»»

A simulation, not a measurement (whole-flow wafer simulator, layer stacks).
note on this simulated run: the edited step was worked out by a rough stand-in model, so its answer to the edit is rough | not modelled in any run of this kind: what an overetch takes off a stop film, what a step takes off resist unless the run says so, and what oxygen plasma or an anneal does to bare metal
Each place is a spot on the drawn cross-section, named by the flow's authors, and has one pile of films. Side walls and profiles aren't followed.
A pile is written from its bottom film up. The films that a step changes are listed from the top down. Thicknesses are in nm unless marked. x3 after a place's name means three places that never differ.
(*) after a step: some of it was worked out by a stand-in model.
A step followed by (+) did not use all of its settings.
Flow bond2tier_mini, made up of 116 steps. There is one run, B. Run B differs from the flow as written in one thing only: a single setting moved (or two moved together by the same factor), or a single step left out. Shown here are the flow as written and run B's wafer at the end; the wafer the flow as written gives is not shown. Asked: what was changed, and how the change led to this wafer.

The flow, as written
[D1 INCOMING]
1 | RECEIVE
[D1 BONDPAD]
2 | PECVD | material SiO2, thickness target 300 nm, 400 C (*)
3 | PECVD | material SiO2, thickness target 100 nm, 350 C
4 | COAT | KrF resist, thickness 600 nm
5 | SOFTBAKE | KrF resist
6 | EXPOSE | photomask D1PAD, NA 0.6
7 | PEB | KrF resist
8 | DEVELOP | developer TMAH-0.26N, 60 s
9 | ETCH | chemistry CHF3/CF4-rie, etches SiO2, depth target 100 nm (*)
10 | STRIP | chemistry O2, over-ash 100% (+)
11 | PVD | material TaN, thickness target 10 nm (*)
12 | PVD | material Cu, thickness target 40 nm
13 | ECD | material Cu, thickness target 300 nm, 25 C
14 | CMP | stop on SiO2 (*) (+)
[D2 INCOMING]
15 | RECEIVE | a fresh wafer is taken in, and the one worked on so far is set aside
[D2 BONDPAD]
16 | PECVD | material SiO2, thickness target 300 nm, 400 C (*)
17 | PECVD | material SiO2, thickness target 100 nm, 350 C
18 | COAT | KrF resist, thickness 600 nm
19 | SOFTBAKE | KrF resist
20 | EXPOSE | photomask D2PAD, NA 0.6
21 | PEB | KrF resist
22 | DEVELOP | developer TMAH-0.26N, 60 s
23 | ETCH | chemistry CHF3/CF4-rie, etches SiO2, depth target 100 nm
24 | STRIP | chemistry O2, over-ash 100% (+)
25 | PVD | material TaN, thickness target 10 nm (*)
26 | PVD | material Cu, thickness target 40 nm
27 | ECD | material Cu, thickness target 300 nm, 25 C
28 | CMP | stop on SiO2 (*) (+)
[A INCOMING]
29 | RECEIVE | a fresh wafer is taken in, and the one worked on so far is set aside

««

* _ASSIGNMENT_
Copy out only the lines of the records above from the one with "2 | PECVD |" through the one with "9 | ETCH | chemistry", exactly as they stand, both included.

* _EXERCISE OUTPUT_
2 | PECVD | material SiO2, thickness target 300 nm, 400 C (*)
3 | PECVD | material SiO2, thickness target 100 nm, 350 C
4 | COAT | KrF resist, thickness 600 nm
5 | SOFTBAKE | KrF resist
6 | EXPOSE | photomask D1PAD, NA 0.6
7 | PEB | KrF resist
8 | DEVELOP | developer TMAH-0.26N, 60 s
9 | ETCH | chemistry CHF3/CF4-rie, etches SiO2, depth target 100 nm (*)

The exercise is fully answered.